=== Section Start ===
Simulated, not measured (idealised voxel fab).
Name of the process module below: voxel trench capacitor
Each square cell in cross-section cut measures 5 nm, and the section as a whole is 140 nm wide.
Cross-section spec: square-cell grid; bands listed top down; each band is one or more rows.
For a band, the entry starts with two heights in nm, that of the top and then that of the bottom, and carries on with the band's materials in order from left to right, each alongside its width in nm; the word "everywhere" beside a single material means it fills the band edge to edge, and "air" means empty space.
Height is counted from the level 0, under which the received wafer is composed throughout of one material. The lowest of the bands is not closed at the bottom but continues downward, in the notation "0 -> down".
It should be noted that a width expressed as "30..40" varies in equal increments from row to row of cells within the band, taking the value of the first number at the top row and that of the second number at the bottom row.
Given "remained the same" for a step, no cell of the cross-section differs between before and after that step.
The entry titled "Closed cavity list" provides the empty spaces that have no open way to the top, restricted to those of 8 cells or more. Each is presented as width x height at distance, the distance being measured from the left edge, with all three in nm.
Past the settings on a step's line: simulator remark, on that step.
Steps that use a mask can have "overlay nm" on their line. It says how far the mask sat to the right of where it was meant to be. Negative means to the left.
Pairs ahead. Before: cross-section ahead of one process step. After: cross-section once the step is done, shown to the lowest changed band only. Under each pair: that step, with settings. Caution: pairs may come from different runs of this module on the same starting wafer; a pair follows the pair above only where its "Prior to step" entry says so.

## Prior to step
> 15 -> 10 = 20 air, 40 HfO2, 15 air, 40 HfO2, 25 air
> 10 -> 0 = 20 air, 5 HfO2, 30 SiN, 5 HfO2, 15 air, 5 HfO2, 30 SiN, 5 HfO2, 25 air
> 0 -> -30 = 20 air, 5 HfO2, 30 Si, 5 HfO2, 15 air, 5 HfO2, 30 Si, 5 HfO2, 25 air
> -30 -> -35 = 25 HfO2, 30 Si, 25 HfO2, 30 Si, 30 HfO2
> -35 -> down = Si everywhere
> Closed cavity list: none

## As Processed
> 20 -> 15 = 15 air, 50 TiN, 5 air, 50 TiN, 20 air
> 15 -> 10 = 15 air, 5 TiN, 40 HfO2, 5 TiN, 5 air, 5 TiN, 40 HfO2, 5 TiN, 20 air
=== Section End ===

Assigned task:
The first line of the records and every line down to the line with "Cross-section spec: square-cell" must be quoted exactly; leave out all else.

Written solution:
Simulated, not measured (idealised voxel fab).
Name of the process module below: voxel trench capacitor
Each square cell in cross-section cut measures 5 nm, and the section as a whole is 140 nm wide.
Cross-section spec: square-cell grid; bands listed top down; each band is one or more rows.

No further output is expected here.